Each of the entries beneath this task should be written out exactly.

=======

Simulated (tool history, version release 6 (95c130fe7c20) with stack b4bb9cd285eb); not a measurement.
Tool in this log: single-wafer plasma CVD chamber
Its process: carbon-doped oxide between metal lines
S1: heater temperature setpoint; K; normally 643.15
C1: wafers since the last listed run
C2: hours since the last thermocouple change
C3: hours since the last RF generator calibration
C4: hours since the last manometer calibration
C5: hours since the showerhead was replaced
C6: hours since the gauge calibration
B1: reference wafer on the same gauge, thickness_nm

=======

Exercise solution
Simulated (tool history, version release 6 (95c130fe7c20) with stack b4bb9cd285eb); not a measurement.
Tool in this log: single-wafer plasma CVD chamber
Its process: carbon-doped oxide between metal lines
S1: heater temperature setpoint; K; normally 643.15
C1: wafers since the last listed run
C2: hours since the last thermocouple change
C3: hours since the last RF generator calibration
C4: hours since the last manometer calibration
C5: hours since the showerhead was replaced
C6: hours since the gauge calibration
B1: reference wafer on the same gauge, thickness_nm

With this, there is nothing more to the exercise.